* EXERCISE *
Return all the records, each one exactly as given.

EXTRACTED ENTRIES START

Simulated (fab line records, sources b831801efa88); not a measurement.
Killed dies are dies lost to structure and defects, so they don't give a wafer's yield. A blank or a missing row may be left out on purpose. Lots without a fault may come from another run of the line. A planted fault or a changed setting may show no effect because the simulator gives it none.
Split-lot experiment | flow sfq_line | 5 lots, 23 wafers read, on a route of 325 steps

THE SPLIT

EXTRACTED ENTRIES END

* EXERCISE ANSWER *
Simulated (fab line records, sources b831801efa88); not a measurement.
Killed dies are dies lost to structure and defects, so they don't give a wafer's yield. A blank or a missing row may be left out on purpose. Lots without a fault may come from another run of the line. A planted fault or a changed setting may show no effect because the simulator gives it none.
Split-lot experiment | flow sfq_line | 5 lots, 23 wafers read, on a route of 325 steps

THE SPLIT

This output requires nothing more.